──────────────────────────────

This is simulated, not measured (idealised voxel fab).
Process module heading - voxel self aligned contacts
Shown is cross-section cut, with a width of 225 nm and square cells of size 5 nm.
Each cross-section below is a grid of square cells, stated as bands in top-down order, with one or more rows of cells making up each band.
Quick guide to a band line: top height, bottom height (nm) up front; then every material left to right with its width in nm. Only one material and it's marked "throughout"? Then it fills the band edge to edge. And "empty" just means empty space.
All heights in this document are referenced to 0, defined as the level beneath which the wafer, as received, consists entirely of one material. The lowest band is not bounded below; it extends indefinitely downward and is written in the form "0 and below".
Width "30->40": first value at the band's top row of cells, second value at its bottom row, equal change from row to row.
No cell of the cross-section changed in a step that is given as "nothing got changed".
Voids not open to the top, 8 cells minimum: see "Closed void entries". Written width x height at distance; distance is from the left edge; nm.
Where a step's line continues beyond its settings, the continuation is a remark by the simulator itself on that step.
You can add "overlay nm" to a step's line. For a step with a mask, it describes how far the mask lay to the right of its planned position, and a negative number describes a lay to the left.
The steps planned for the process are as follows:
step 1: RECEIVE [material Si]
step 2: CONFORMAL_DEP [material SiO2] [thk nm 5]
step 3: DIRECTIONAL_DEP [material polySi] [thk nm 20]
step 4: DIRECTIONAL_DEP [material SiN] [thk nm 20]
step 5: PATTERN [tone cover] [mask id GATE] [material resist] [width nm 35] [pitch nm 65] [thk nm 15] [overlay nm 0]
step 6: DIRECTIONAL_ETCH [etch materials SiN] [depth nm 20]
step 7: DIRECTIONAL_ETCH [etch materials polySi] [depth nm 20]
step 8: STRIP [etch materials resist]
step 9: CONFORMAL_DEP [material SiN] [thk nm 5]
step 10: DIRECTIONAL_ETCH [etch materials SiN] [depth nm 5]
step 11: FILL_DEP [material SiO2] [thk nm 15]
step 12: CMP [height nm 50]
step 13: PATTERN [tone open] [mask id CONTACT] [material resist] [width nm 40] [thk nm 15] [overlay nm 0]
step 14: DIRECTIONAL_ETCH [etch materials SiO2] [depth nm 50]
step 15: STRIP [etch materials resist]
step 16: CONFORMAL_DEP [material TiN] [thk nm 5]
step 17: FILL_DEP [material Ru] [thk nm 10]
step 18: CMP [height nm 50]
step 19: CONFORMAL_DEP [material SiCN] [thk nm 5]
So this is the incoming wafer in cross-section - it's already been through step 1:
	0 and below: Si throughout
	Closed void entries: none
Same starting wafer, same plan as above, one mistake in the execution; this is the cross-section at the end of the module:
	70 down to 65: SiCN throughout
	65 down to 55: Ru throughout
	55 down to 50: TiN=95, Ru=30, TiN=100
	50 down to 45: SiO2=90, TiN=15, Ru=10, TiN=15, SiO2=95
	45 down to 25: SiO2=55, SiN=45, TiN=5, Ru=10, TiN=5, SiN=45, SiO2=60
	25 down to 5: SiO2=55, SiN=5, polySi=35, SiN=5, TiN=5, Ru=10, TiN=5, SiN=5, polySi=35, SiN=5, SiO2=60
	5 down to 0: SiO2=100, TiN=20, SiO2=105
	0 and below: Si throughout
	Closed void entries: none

──────────────────────────────

Within the listing above, give again exactly every line from the line with "step 15: STRIP [etch materials resist]" through the line with "50 down to 45: SiO2=90, TiN=15, Ru=10, TiN=15, SiO2=95", both included, and no other line.

step 15: STRIP [etch materials resist]
step 16: CONFORMAL_DEP [material TiN] [thk nm 5]
step 17: FILL_DEP [material Ru] [thk nm 10]
step 18: CMP [height nm 50]
step 19: CONFORMAL_DEP [material SiCN] [thk nm 5]
So this is the incoming wafer in cross-section - it's already been through step 1:
	0 and below: Si throughout
	Closed void entries: none
Same starting wafer, same plan as above, one mistake in the execution; this is the cross-section at the end of the module:
	70 down to 65: SiCN throughout
	65 down to 55: Ru throughout
	55 down to 50: TiN=95, Ru=30, TiN=100
	50 down to 45: SiO2=90, TiN=15, Ru=10, TiN=15, SiO2=95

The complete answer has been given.